▶ _Required action_: Return exactly the lines of the records below, starting at the line that contains "Which tool was" and ending at the line that contains "WHAT EACH GAUGE READ, for each wafer", with both of those lines kept.

▶ _Dataset content_:
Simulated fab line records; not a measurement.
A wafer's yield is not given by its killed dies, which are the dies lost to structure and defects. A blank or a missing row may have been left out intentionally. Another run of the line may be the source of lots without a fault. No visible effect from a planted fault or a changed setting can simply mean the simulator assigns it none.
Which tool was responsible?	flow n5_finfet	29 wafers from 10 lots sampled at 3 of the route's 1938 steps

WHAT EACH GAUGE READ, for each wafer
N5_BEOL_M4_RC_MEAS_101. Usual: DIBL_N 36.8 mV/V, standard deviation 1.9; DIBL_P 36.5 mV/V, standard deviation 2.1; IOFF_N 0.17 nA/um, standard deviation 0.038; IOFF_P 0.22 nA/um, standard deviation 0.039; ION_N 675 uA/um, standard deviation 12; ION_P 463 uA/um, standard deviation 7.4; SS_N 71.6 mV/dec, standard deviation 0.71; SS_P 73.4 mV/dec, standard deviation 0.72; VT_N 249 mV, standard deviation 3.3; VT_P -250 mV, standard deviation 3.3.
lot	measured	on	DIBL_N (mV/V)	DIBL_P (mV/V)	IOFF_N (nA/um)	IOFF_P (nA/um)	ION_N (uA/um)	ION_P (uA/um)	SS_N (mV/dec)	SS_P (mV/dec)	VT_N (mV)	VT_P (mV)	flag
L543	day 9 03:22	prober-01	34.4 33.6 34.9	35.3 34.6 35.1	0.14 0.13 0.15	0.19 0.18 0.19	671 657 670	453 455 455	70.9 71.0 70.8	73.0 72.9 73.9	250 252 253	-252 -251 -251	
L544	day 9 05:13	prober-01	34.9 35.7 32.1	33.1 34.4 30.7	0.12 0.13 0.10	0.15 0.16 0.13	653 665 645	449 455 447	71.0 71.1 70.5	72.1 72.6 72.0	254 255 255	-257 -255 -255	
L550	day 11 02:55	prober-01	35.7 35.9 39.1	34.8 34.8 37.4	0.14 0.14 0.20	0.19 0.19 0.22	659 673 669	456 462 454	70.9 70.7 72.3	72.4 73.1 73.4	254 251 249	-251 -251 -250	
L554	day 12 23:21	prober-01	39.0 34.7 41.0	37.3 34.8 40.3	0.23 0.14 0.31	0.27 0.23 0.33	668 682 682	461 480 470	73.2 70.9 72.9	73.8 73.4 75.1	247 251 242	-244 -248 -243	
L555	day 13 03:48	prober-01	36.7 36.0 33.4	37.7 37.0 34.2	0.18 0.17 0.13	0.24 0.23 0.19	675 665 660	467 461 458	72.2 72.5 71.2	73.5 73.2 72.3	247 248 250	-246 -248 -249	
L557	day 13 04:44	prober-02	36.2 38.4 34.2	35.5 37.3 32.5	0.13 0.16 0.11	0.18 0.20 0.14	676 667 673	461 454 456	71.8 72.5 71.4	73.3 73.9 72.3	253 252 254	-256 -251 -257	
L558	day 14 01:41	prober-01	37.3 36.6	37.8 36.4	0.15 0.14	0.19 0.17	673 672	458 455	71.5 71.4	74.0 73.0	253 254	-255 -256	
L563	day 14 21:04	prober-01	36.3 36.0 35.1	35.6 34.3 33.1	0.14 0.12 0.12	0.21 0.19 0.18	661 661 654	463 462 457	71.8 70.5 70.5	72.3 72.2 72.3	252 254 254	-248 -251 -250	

▶ _Task solution_:
Which tool was responsible?	flow n5_finfet	29 wafers from 10 lots sampled at 3 of the route's 1938 steps

WHAT EACH GAUGE READ, for each wafer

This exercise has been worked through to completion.